## RECORDED DATA
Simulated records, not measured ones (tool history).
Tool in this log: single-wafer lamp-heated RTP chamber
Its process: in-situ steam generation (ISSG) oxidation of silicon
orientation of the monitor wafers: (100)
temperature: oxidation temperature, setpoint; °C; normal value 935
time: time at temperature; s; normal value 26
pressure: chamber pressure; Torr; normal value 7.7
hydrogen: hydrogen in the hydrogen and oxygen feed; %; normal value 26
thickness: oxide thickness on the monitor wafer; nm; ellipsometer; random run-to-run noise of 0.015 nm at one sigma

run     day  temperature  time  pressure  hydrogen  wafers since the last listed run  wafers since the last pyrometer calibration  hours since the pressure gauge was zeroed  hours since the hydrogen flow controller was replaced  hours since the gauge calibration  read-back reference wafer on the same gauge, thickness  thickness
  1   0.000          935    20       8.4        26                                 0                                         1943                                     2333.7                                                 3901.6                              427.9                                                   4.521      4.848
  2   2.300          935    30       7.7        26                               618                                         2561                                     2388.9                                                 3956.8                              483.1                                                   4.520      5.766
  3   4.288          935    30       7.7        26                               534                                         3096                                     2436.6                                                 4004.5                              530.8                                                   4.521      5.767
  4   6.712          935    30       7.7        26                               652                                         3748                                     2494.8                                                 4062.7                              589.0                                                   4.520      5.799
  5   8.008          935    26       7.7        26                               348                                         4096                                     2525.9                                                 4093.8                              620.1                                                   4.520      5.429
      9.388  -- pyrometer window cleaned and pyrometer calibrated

## ASSIGNED TASK
What you give back should be exactly the lines of the data above from the line with "hydrogen: hydrogen in" through the line with "thickness: oxide thickness", both of those included, and nothing more.

## TASK RESPONSE
hydrogen: hydrogen in the hydrogen and oxygen feed; %; normal value 26
thickness: oxide thickness on the monitor wafer; nm; ellipsometer; random run-to-run noise of 0.015 nm at one sigma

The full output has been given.